### WORK INSTRUCTION
Please copy out every line of the data word for word.

******
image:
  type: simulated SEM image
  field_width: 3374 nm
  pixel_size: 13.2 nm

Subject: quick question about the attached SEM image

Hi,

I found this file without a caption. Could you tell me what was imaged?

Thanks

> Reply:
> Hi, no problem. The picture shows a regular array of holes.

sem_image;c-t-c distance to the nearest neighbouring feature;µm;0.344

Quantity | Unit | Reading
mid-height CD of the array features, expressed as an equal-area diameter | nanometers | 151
******

### YOUR SOLUTION
image:
  type: simulated SEM image
  field_width: 3374 nm
  pixel_size: 13.2 nm

Subject: quick question about the attached SEM image

Hi,

I found this file without a caption. Could you tell me what was imaged?

Thanks

> Reply:
> Hi, no problem. The picture shows a regular array of holes.

sem_image;c-t-c distance to the nearest neighbouring feature;µm;0.344

Quantity | Unit | Reading
mid-height CD of the array features, expressed as an equal-area diameter | nanometers | 151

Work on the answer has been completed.